Information shown:
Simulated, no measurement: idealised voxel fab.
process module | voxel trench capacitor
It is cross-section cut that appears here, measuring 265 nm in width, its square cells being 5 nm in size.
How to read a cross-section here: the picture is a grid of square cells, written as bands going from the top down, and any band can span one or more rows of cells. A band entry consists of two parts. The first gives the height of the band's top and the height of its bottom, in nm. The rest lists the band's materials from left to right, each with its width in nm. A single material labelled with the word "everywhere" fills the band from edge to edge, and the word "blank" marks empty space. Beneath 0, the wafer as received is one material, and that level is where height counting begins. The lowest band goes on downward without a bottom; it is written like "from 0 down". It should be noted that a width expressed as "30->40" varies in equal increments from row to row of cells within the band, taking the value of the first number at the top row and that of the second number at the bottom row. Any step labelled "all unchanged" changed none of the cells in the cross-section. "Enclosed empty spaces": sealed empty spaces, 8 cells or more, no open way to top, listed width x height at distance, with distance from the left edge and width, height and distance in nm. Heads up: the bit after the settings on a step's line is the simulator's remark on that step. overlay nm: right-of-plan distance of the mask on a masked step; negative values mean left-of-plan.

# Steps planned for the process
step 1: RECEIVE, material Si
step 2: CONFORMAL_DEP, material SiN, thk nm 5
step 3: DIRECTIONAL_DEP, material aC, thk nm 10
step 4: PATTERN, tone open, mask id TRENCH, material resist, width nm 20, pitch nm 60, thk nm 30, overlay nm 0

Action item:
Would you print all of the records exactly as they were given?

Reply:
Simulated, no measurement: idealised voxel fab.
process module | voxel trench capacitor
It is cross-section cut that appears here, measuring 265 nm in width, its square cells being 5 nm in size.
How to read a cross-section here: the picture is a grid of square cells, written as bands going from the top down, and any band can span one or more rows of cells. A band entry consists of two parts. The first gives the height of the band's top and the height of its bottom, in nm. The rest lists the band's materials from left to right, each with its width in nm. A single material labelled with the word "everywhere" fills the band from edge to edge, and the word "blank" marks empty space. Beneath 0, the wafer as received is one material, and that level is where height counting begins. The lowest band goes on downward without a bottom; it is written like "from 0 down". It should be noted that a width expressed as "30->40" varies in equal increments from row to row of cells within the band, taking the value of the first number at the top row and that of the second number at the bottom row. Any step labelled "all unchanged" changed none of the cells in the cross-section. "Enclosed empty spaces": sealed empty spaces, 8 cells or more, no open way to top, listed width x height at distance, with distance from the left edge and width, height and distance in nm. Heads up: the bit after the settings on a step's line is the simulator's remark on that step. overlay nm: right-of-plan distance of the mask on a masked step; negative values mean left-of-plan.

# Steps planned for the process
step 1: RECEIVE, material Si
step 2: CONFORMAL_DEP, material SiN, thk nm 5
step 3: DIRECTIONAL_DEP, material aC, thk nm 10
step 4: PATTERN, tone open, mask id TRENCH, material resist, width nm 20, pitch nm 60, thk nm 30, overlay nm 0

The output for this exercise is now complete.